* **Data records**:
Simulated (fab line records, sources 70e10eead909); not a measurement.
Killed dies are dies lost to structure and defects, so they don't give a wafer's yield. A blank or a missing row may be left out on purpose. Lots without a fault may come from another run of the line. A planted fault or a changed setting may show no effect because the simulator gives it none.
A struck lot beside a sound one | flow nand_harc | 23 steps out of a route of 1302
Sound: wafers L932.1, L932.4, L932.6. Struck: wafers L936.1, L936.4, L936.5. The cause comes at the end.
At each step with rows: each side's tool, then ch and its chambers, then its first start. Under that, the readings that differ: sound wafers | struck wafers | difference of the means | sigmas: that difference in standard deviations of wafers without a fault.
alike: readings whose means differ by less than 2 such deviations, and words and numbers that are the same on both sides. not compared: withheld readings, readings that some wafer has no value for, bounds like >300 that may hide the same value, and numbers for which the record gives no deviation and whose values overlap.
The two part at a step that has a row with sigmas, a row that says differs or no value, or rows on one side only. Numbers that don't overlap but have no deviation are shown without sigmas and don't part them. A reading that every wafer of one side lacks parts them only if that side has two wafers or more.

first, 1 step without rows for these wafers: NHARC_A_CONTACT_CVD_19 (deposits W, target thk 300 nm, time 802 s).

* **Work instruction**: Retype exactly the lines from the first line of the records above through the line containing "Sound: wafers L932.1, L932.4, L932.6.", both included, and nothing else.

* **Answer area**:
Simulated (fab line records, sources 70e10eead909); not a measurement.
Killed dies are dies lost to structure and defects, so they don't give a wafer's yield. A blank or a missing row may be left out on purpose. Lots without a fault may come from another run of the line. A planted fault or a changed setting may show no effect because the simulator gives it none.
A struck lot beside a sound one | flow nand_harc | 23 steps out of a route of 1302
Sound: wafers L932.1, L932.4, L932.6. Struck: wafers L936.1, L936.4, L936.5. The cause comes at the end.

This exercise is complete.